* [Required action]
Restate the listing below word for word.

─── Data records ───
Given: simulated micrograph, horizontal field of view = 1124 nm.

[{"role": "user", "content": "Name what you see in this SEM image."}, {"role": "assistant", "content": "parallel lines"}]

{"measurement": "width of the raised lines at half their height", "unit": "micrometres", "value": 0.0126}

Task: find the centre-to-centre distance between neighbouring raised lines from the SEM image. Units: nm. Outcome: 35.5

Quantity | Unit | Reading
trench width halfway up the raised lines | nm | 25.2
───

* [Exercise result]
Given: simulated micrograph, horizontal field of view = 1124 nm.

[{"role": "user", "content": "Name what you see in this SEM image."}, {"role": "assistant", "content": "parallel lines"}]

{"measurement": "width of the raised lines at half their height", "unit": "micrometres", "value": 0.0126}

Task: find the centre-to-centre distance between neighbouring raised lines from the SEM image. Units: nm. Outcome: 35.5

Quantity | Unit | Reading
trench width halfway up the raised lines | nm | 25.2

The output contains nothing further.